WORK ITEM -
Repeat exactly the lines below that lie between the line with "L421;day 10 16:16;film" and the line with "L432;day 13 16:07;film metro-03;683 686 683;", counting both of those lines as part of the answer.

RECORDED DATA -
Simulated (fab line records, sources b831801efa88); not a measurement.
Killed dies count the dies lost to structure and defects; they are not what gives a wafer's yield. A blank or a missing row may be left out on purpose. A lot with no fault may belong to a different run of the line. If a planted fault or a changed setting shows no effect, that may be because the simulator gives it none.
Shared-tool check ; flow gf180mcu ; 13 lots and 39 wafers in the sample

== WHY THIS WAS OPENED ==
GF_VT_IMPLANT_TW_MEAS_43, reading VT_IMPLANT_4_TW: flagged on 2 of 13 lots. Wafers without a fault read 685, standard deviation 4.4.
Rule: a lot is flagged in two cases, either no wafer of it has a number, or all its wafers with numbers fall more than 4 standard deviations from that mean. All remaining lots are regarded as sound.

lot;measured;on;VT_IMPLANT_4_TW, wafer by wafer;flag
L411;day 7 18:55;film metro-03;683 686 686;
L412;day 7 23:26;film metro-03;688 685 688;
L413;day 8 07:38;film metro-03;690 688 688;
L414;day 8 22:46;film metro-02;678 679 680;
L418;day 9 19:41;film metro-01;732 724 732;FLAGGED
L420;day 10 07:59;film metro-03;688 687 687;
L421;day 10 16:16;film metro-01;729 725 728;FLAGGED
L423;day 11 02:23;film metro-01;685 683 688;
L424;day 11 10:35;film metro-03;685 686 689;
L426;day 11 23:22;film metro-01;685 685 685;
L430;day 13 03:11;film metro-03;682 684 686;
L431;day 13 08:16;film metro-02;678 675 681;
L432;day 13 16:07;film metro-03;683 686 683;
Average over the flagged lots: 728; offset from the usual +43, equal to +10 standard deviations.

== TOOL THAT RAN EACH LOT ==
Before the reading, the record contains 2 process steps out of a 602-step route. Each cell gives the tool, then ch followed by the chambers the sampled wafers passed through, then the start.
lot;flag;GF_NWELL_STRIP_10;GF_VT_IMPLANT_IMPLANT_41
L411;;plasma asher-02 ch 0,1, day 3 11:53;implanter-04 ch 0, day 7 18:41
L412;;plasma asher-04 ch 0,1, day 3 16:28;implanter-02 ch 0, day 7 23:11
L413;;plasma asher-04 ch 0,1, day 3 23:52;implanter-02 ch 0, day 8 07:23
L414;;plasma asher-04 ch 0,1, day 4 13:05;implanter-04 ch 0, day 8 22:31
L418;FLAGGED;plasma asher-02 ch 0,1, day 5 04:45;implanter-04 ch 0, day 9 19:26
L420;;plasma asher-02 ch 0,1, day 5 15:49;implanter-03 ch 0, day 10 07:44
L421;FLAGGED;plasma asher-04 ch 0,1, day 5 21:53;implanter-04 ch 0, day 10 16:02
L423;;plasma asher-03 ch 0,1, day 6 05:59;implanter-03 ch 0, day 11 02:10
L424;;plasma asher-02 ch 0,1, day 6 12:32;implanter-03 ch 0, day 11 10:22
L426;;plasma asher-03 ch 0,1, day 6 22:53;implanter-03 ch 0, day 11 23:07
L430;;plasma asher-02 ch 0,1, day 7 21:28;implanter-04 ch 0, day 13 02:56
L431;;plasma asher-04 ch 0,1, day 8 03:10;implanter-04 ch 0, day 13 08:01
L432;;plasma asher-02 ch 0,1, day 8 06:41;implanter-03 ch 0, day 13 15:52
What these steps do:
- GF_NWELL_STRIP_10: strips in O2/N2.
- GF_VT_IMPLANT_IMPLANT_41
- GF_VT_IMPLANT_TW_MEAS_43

EXERCISE RESULT -
L421;day 10 16:16;film metro-01;729 725 728;FLAGGED
L423;day 11 02:23;film metro-01;685 683 688;
L424;day 11 10:35;film metro-03;685 686 689;
L426;day 11 23:22;film metro-01;685 685 685;
L430;day 13 03:11;film metro-03;682 684 686;
L431;day 13 08:16;film metro-02;678 675 681;
L432;day 13 16:07;film metro-03;683 686 683;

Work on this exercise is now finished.